(INFORMATION GIVEN Opens)

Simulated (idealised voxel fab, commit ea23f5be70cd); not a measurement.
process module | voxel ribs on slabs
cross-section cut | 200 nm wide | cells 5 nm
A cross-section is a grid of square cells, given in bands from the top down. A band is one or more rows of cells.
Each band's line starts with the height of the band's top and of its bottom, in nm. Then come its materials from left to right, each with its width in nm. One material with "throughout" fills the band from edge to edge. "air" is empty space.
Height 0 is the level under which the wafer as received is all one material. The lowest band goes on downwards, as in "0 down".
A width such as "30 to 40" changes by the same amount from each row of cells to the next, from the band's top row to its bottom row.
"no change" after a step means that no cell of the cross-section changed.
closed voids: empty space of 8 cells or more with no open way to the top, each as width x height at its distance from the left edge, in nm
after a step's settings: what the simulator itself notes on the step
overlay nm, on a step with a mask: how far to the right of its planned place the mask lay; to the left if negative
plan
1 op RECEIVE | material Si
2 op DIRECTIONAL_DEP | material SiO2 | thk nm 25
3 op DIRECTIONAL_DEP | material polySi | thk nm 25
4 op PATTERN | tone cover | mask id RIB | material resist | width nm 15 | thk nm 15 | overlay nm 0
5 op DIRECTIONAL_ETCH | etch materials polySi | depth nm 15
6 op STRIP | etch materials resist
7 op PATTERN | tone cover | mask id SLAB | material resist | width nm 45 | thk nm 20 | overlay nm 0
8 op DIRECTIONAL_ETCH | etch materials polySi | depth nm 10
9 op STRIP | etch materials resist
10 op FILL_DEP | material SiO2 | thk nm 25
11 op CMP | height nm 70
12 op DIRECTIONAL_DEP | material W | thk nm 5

(INFORMATION GIVEN Closes)

• WORK TASK:
Transcribe each of the records above exactly.

• TASK OUTPUT:
Simulated (idealised voxel fab, commit ea23f5be70cd); not a measurement.
process module | voxel ribs on slabs
cross-section cut | 200 nm wide | cells 5 nm
A cross-section is a grid of square cells, given in bands from the top down. A band is one or more rows of cells.
Each band's line starts with the height of the band's top and of its bottom, in nm. Then come its materials from left to right, each with its width in nm. One material with "throughout" fills the band from edge to edge. "air" is empty space.
Height 0 is the level under which the wafer as received is all one material. The lowest band goes on downwards, as in "0 down".
A width such as "30 to 40" changes by the same amount from each row of cells to the next, from the band's top row to its bottom row.
"no change" after a step means that no cell of the cross-section changed.
closed voids: empty space of 8 cells or more with no open way to the top, each as width x height at its distance from the left edge, in nm
after a step's settings: what the simulator itself notes on the step
overlay nm, on a step with a mask: how far to the right of its planned place the mask lay; to the left if negative
plan
1 op RECEIVE | material Si
2 op DIRECTIONAL_DEP | material SiO2 | thk nm 25
3 op DIRECTIONAL_DEP | material polySi | thk nm 25
4 op PATTERN | tone cover | mask id RIB | material resist | width nm 15 | thk nm 15 | overlay nm 0
5 op DIRECTIONAL_ETCH | etch materials polySi | depth nm 15
6 op STRIP | etch materials resist
7 op PATTERN | tone cover | mask id SLAB | material resist | width nm 45 | thk nm 20 | overlay nm 0
8 op DIRECTIONAL_ETCH | etch materials polySi | depth nm 10
9 op STRIP | etch materials resist
10 op FILL_DEP | material SiO2 | thk nm 25
11 op CMP | height nm 70
12 op DIRECTIONAL_DEP | material W | thk nm 5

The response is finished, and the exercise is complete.